WORK INSTRUCTION
Below are the entries to work from; restate word for word the portion that opens with the line containing "HLLLLLLLHHHHHHHHHHHHLLLLLLLHHHHH" and closes with the line containing "LLLLHHLLLLHHHHHHHLLLLLLHHLLLLLHH", keeping both.

********
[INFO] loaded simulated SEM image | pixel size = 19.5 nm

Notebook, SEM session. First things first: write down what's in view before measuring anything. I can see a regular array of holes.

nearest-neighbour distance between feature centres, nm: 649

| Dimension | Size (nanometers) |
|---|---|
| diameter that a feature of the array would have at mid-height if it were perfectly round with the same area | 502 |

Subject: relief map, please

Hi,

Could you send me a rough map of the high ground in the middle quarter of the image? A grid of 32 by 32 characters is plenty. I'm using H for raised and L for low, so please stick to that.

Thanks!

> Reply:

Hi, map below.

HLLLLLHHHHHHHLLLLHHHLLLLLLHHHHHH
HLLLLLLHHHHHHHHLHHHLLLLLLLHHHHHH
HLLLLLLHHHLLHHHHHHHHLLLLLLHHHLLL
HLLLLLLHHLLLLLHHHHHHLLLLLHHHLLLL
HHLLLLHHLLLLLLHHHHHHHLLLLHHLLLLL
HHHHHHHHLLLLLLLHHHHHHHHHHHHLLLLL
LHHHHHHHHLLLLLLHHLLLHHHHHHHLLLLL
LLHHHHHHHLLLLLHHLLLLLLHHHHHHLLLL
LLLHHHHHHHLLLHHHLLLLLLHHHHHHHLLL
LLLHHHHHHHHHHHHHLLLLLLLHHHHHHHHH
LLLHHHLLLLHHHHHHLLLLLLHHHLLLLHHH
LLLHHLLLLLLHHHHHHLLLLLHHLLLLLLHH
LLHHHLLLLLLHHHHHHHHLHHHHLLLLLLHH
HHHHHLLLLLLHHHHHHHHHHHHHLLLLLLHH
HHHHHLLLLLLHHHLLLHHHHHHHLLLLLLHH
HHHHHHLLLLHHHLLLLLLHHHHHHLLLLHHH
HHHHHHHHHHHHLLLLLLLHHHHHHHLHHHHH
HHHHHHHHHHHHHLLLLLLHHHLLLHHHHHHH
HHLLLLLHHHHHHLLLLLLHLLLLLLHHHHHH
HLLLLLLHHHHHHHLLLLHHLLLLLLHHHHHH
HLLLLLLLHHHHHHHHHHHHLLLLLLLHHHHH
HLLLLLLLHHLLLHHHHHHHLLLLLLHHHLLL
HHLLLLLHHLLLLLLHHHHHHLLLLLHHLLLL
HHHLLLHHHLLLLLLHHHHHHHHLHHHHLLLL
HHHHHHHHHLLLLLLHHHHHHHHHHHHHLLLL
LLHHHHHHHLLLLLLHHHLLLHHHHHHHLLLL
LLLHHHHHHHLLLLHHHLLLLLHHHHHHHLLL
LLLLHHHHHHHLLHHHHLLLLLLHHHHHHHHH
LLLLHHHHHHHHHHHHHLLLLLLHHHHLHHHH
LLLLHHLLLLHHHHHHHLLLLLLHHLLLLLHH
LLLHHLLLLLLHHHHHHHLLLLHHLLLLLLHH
********

ANSWER AREA
HLLLLLLLHHHHHHHHHHHHLLLLLLLHHHHH
HLLLLLLLHHLLLHHHHHHHLLLLLLHHHLLL
HHLLLLLHHLLLLLLHHHHHHLLLLLHHLLLL
HHHLLLHHHLLLLLLHHHHHHHHLHHHHLLLL
HHHHHHHHHLLLLLLHHHHHHHHHHHHHLLLL
LLHHHHHHHLLLLLLHHHLLLHHHHHHHLLLL
LLLHHHHHHHLLLLHHHLLLLLHHHHHHHLLL
LLLLHHHHHHHLLHHHHLLLLLLHHHHHHHHH
LLLLHHHHHHHHHHHHHLLLLLLHHHHLHHHH
LLLLHHLLLLHHHHHHHLLLLLLHHLLLLLHH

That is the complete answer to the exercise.